→ Work request
Write out, please, the lines from the beginning of the material to the line with "Struck lot and", including both ends and nothing else.

→ Dataset excerpts

------------------------------

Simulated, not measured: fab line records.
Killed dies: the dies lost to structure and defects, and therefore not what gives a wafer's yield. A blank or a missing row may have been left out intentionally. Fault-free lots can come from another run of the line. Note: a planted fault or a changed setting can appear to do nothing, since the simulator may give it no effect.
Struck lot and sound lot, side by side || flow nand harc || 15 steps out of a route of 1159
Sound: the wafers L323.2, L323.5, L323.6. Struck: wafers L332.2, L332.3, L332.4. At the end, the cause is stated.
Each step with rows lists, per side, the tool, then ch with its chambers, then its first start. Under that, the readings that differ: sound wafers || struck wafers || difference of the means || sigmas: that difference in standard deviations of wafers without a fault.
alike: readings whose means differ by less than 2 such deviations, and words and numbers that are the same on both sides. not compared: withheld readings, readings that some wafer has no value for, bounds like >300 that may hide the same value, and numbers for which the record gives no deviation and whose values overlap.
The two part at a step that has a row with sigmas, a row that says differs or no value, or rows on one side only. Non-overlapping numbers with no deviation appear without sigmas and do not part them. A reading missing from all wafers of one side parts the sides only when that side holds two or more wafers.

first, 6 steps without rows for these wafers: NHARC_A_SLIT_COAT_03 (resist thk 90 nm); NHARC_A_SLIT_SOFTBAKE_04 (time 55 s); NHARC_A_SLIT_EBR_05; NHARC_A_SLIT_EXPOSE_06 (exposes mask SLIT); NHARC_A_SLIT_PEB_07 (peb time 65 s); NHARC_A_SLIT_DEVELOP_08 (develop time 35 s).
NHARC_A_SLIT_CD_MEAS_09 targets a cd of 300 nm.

------------------------------

→ Expected answer
Simulated, not measured: fab line records.
Killed dies: the dies lost to structure and defects, and therefore not what gives a wafer's yield. A blank or a missing row may have been left out intentionally. Fault-free lots can come from another run of the line. Note: a planted fault or a changed setting can appear to do nothing, since the simulator may give it no effect.
Struck lot and sound lot, side by side || flow nand harc || 15 steps out of a route of 1159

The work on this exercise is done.